• [Extracted information]

>>>

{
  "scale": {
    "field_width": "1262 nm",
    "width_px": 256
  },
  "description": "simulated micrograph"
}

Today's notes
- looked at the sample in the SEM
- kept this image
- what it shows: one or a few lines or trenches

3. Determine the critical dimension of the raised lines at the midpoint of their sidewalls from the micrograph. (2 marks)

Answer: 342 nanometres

<<<

Starting at the first line of the records, print each line exactly, stopping after the line that contains "3. Determine the".

{
  "scale": {
    "field_width": "1262 nm",
    "width_px": 256
  },
  "description": "simulated micrograph"
}

Today's notes
- looked at the sample in the SEM
- kept this image
- what it shows: one or a few lines or trenches

3. Determine the critical dimension of the raised lines at the midpoint of their sidewalls from the micrograph. (2 marks)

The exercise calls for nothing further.